Extracted entries:
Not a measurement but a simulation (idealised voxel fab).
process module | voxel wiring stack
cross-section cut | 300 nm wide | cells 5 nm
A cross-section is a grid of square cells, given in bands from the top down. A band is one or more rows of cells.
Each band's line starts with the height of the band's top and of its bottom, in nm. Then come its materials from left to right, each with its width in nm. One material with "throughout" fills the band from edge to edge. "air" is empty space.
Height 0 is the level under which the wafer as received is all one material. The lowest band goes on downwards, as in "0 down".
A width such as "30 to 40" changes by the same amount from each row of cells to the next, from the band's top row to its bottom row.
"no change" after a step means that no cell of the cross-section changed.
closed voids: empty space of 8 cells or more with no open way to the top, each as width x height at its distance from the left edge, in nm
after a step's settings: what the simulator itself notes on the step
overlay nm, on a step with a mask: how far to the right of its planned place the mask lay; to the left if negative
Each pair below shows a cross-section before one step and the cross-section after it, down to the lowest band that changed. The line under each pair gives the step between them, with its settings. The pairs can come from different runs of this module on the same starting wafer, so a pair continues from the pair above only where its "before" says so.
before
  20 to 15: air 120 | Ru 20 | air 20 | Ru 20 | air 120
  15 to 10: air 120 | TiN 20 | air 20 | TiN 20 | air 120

Required action: Give the material above again in its entirety, exactly as it appears.

Solution:
Not a measurement but a simulation (idealised voxel fab).
process module | voxel wiring stack
cross-section cut | 300 nm wide | cells 5 nm
A cross-section is a grid of square cells, given in bands from the top down. A band is one or more rows of cells.
Each band's line starts with the height of the band's top and of its bottom, in nm. Then come its materials from left to right, each with its width in nm. One material with "throughout" fills the band from edge to edge. "air" is empty space.
Height 0 is the level under which the wafer as received is all one material. The lowest band goes on downwards, as in "0 down".
A width such as "30 to 40" changes by the same amount from each row of cells to the next, from the band's top row to its bottom row.
"no change" after a step means that no cell of the cross-section changed.
closed voids: empty space of 8 cells or more with no open way to the top, each as width x height at its distance from the left edge, in nm
after a step's settings: what the simulator itself notes on the step
overlay nm, on a step with a mask: how far to the right of its planned place the mask lay; to the left if negative
Each pair below shows a cross-section before one step and the cross-section after it, down to the lowest band that changed. The line under each pair gives the step between them, with its settings. The pairs can come from different runs of this module on the same starting wafer, so a pair continues from the pair above only where its "before" says so.
before
  20 to 15: air 120 | Ru 20 | air 20 | Ru 20 | air 120
  15 to 10: air 120 | TiN 20 | air 20 | TiN 20 | air 120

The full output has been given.